- Requirement
Find the line with "Tool: mass flow controller of a process tool" and the line with "S3: temperature of" in the entries below; output exactly those two lines, every line between them, and no others.

((

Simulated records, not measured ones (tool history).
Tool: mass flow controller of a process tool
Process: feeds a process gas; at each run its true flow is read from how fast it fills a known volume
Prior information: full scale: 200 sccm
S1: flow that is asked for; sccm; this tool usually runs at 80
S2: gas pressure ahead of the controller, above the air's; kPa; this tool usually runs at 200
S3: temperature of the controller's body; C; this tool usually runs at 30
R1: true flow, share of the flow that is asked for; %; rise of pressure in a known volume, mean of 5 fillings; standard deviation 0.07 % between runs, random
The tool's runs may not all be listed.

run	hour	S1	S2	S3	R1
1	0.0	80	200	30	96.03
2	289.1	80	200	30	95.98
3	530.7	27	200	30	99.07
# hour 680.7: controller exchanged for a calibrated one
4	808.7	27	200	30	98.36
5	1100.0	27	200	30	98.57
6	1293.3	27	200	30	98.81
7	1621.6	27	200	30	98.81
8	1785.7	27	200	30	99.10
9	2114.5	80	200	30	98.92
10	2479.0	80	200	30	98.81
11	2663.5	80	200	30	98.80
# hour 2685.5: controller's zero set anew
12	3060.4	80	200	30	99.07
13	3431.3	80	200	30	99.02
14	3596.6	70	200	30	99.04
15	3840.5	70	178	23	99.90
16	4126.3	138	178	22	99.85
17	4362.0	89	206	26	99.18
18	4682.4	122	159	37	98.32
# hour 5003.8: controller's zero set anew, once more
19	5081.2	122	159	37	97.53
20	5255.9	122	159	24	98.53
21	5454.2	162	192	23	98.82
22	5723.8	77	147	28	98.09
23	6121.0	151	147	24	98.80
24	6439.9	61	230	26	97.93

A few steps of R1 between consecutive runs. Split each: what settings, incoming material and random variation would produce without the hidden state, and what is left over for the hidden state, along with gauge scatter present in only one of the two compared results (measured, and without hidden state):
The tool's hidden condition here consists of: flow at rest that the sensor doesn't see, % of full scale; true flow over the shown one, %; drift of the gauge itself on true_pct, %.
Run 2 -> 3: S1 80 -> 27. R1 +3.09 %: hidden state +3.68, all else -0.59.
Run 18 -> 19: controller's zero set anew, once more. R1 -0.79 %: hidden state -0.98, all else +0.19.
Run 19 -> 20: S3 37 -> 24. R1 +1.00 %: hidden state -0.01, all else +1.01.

))

- Response box
Tool: mass flow controller of a process tool
Process: feeds a process gas; at each run its true flow is read from how fast it fills a known volume
Prior information: full scale: 200 sccm
S1: flow that is asked for; sccm; this tool usually runs at 80
S2: gas pressure ahead of the controller, above the air's; kPa; this tool usually runs at 200
S3: temperature of the controller's body; C; this tool usually runs at 30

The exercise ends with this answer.